DATA UNDER STUDY below:

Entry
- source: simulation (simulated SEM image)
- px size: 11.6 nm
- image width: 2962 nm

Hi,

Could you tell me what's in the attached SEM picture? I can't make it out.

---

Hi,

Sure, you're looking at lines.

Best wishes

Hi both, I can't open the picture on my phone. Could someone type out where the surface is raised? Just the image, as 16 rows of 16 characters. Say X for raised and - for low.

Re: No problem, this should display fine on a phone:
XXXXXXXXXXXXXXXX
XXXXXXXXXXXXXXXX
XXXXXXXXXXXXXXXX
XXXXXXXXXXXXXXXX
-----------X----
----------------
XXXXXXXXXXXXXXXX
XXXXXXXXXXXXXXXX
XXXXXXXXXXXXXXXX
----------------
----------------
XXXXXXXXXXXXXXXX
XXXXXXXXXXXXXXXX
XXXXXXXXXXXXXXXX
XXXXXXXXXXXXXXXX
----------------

End of DATA UNDER STUDY.

Your answer must be an exact copy of every record.

*EXERCISE SOLUTION*.
Entry
- source: simulation (simulated SEM image)
- px size: 11.6 nm
- image width: 2962 nm

Hi,

Could you tell me what's in the attached SEM picture? I can't make it out.

---

Hi,

Sure, you're looking at lines.

Best wishes

Hi both, I can't open the picture on my phone. Could someone type out where the surface is raised? Just the image, as 16 rows of 16 characters. Say X for raised and - for low.

Re: No problem, this should display fine on a phone:
XXXXXXXXXXXXXXXX
XXXXXXXXXXXXXXXX
XXXXXXXXXXXXXXXX
XXXXXXXXXXXXXXXX
-----------X----
----------------
XXXXXXXXXXXXXXXX
XXXXXXXXXXXXXXXX
XXXXXXXXXXXXXXXX
----------------
----------------
XXXXXXXXXXXXXXXX
XXXXXXXXXXXXXXXX
XXXXXXXXXXXXXXXX
XXXXXXXXXXXXXXXX
----------------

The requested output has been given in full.